### [Requirement]
Take the material below from its first line through the line containing "R1: film removed, the" and, please, write those lines again exactly.

--- Input data Enclosed Below ---

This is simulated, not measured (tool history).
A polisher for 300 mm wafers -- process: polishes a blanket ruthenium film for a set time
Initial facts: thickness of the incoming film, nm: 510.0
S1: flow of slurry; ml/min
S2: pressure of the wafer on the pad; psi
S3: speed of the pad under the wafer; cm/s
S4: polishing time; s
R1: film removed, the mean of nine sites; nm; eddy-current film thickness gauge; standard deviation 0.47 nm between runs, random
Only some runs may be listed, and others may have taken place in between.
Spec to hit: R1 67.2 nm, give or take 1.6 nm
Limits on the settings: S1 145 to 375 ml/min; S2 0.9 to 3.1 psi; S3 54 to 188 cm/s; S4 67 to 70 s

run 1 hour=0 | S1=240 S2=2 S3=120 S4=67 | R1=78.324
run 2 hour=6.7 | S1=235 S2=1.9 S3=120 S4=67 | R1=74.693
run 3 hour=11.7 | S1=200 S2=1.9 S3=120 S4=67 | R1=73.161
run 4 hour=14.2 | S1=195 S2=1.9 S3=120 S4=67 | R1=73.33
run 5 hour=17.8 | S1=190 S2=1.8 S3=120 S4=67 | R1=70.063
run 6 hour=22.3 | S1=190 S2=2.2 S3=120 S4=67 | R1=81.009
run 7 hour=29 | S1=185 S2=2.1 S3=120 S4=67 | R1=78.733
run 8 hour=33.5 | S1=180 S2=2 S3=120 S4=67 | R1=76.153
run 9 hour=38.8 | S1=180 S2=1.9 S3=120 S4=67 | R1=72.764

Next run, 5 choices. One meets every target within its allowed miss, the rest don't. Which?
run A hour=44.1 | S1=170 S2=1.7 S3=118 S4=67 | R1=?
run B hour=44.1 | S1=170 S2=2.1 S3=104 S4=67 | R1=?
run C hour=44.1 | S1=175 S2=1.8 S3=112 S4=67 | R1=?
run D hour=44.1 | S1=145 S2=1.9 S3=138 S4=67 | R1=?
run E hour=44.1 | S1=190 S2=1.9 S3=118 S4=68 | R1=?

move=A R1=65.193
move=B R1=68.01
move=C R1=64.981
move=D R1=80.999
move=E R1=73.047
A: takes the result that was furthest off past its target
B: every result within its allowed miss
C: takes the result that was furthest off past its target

--- End of Enclosed Input data ---

### [Exercise solution]
This is simulated, not measured (tool history).
A polisher for 300 mm wafers -- process: polishes a blanket ruthenium film for a set time
Initial facts: thickness of the incoming film, nm: 510.0
S1: flow of slurry; ml/min
S2: pressure of the wafer on the pad; psi
S3: speed of the pad under the wafer; cm/s
S4: polishing time; s
R1: film removed, the mean of nine sites; nm; eddy-current film thickness gauge; standard deviation 0.47 nm between runs, random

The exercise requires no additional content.